• [DATA FOR ANALYSIS]:
+===+

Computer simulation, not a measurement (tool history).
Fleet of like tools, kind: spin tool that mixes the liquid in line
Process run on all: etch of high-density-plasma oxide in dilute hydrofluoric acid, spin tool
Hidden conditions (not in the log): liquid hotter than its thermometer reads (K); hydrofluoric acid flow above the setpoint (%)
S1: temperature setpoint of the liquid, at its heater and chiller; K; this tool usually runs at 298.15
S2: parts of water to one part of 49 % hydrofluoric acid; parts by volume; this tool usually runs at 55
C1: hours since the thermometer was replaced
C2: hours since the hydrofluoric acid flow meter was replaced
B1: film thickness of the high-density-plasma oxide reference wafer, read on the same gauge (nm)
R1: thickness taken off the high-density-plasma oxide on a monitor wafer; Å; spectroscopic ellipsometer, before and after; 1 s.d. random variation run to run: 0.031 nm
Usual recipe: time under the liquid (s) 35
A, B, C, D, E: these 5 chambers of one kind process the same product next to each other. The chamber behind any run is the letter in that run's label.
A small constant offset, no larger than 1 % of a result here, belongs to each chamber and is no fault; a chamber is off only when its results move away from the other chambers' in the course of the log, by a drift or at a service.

+===+

• [REQUIRED ACTION]:
Could the entire listing be reproduced without any alteration?

• [ANSWER SPACE]:
Computer simulation, not a measurement (tool history).
Fleet of like tools, kind: spin tool that mixes the liquid in line
Process run on all: etch of high-density-plasma oxide in dilute hydrofluoric acid, spin tool
Hidden conditions (not in the log): liquid hotter than its thermometer reads (K); hydrofluoric acid flow above the setpoint (%)
S1: temperature setpoint of the liquid, at its heater and chiller; K; this tool usually runs at 298.15
S2: parts of water to one part of 49 % hydrofluoric acid; parts by volume; this tool usually runs at 55
C1: hours since the thermometer was replaced
C2: hours since the hydrofluoric acid flow meter was replaced
B1: film thickness of the high-density-plasma oxide reference wafer, read on the same gauge (nm)
R1: thickness taken off the high-density-plasma oxide on a monitor wafer; Å; spectroscopic ellipsometer, before and after; 1 s.d. random variation run to run: 0.031 nm
Usual recipe: time under the liquid (s) 35
A, B, C, D, E: these 5 chambers of one kind process the same product next to each other. The chamber behind any run is the letter in that run's label.
A small constant offset, no larger than 1 % of a result here, belongs to each chamber and is no fault; a chamber is off only when its results move away from the other chambers' in the course of the log, by a drift or at a service.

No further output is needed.